= Beginning of Section =

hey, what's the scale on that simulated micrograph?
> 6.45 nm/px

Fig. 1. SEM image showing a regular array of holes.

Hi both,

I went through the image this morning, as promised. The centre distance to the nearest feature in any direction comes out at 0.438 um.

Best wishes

= End of Section =

_ACTION ITEM_
Output exactly the lines of the records from the first through the one bearing "I went through", both ends included.

_EXERCISE SOLUTION_
hey, what's the scale on that simulated micrograph?
> 6.45 nm/px

Fig. 1. SEM image showing a regular array of holes.

Hi both,

I went through the image this morning, as promised. The centre distance to the nearest feature in any direction comes out at 0.438 um.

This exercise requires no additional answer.